——

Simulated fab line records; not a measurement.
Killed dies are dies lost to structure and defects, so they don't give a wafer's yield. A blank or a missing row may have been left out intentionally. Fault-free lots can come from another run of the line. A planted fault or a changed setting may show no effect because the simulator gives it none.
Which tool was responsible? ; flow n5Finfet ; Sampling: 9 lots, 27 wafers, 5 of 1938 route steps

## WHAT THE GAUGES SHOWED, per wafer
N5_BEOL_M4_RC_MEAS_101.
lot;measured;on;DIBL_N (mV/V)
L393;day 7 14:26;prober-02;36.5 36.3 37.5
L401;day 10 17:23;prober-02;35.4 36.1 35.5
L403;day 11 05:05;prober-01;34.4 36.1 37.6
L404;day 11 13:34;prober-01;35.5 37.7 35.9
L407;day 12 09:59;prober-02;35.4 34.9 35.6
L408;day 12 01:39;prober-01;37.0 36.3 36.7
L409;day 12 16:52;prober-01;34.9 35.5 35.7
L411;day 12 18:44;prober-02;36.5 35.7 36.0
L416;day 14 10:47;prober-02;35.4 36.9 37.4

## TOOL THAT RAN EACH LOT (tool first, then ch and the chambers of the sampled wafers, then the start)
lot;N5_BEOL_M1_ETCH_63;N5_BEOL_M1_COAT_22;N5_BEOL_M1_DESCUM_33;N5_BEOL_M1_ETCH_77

——

> **TASK ITEM**
Reproduce the entire listing. Keep every word as it is.

> **RESPONSE BOX**
Simulated fab line records; not a measurement.
Killed dies are dies lost to structure and defects, so they don't give a wafer's yield. A blank or a missing row may have been left out intentionally. Fault-free lots can come from another run of the line. A planted fault or a changed setting may show no effect because the simulator gives it none.
Which tool was responsible? ; flow n5Finfet ; Sampling: 9 lots, 27 wafers, 5 of 1938 route steps

## WHAT THE GAUGES SHOWED, per wafer
N5_BEOL_M4_RC_MEAS_101.
lot;measured;on;DIBL_N (mV/V)
L393;day 7 14:26;prober-02;36.5 36.3 37.5
L401;day 10 17:23;prober-02;35.4 36.1 35.5
L403;day 11 05:05;prober-01;34.4 36.1 37.6
L404;day 11 13:34;prober-01;35.5 37.7 35.9
L407;day 12 09:59;prober-02;35.4 34.9 35.6
L408;day 12 01:39;prober-01;37.0 36.3 36.7
L409;day 12 16:52;prober-01;34.9 35.5 35.7
L411;day 12 18:44;prober-02;36.5 35.7 36.0
L416;day 14 10:47;prober-02;35.4 36.9 37.4

## TOOL THAT RAN EACH LOT (tool first, then ch and the chambers of the sampled wafers, then the start)
lot;N5_BEOL_M1_ETCH_63;N5_BEOL_M1_COAT_22;N5_BEOL_M1_DESCUM_33;N5_BEOL_M1_ETCH_77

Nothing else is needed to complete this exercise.